▶ _BRIEF_
From the first line of the material through the line containing "(+) following a", restate everything word for word and nothing more.

▶ _RECORDS SHOWN_
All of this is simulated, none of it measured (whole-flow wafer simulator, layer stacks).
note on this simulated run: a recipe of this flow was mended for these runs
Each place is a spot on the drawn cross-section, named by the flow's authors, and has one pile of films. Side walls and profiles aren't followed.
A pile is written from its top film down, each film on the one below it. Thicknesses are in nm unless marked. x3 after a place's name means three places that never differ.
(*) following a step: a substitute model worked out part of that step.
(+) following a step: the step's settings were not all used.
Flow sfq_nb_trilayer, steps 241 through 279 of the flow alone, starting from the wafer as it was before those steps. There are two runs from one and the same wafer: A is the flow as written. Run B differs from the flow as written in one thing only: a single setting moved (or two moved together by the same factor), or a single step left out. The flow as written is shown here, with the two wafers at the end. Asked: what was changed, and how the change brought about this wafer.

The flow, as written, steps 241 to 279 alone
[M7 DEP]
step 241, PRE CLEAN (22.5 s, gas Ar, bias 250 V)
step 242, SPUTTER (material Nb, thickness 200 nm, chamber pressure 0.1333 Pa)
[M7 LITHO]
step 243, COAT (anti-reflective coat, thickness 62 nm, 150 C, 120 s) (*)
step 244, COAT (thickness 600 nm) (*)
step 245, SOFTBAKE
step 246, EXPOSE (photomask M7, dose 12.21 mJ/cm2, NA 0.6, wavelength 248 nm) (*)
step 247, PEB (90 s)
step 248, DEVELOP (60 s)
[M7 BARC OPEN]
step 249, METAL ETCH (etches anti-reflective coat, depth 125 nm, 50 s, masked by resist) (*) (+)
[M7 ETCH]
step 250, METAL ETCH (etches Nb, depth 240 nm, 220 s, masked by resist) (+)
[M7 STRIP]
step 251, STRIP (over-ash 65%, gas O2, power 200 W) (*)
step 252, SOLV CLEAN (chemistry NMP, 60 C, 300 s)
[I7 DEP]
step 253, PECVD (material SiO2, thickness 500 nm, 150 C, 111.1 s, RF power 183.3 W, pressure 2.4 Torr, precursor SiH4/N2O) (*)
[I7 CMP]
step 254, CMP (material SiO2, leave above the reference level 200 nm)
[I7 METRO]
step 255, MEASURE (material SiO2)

▶ _TASK SOLUTION_
All of this is simulated, none of it measured (whole-flow wafer simulator, layer stacks).
note on this simulated run: a recipe of this flow was mended for these runs
Each place is a spot on the drawn cross-section, named by the flow's authors, and has one pile of films. Side walls and profiles aren't followed.
A pile is written from its top film down, each film on the one below it. Thicknesses are in nm unless marked. x3 after a place's name means three places that never differ.
(*) following a step: a substitute model worked out part of that step.
(+) following a step: the step's settings were not all used.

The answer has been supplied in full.